[EXTRACTED RECORDS — start]

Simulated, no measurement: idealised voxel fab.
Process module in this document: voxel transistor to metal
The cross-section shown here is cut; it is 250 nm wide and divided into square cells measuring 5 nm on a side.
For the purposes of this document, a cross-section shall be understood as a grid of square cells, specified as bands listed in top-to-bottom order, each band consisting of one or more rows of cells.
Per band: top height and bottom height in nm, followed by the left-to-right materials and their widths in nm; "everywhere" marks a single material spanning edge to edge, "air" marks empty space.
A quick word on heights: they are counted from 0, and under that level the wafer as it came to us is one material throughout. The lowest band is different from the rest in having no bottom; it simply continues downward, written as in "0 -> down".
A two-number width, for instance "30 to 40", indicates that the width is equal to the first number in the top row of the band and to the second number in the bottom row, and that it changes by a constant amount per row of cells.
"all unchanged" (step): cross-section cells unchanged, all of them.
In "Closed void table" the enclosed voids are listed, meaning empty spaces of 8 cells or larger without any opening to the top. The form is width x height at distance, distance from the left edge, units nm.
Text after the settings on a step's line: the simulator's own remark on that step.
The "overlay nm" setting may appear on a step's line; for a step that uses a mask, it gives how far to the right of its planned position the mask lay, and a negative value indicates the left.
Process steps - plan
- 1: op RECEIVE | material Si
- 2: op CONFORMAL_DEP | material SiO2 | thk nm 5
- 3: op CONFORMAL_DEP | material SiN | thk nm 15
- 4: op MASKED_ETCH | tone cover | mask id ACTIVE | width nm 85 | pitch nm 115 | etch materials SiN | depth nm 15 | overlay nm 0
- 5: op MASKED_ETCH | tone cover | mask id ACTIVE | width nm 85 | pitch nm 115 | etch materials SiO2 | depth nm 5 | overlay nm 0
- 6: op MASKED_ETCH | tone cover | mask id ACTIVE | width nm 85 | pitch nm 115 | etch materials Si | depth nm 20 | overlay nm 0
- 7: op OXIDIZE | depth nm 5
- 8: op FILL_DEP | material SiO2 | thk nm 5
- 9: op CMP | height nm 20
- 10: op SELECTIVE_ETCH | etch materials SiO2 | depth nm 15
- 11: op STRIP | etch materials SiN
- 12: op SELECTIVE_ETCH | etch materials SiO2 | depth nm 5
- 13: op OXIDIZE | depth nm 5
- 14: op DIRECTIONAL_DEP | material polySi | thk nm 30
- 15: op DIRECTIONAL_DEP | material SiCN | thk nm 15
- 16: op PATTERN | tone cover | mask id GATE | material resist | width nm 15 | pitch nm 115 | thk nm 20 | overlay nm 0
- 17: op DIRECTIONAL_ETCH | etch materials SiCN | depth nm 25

[EXTRACTED RECORDS — finish]

Beginning at the first line of the records, give again each line exactly as written, ending with the line that contains "The cross-section shown".

Simulated, no measurement: idealised voxel fab.
Process module in this document: voxel transistor to metal
The cross-section shown here is cut; it is 250 nm wide and divided into square cells measuring 5 nm on a side.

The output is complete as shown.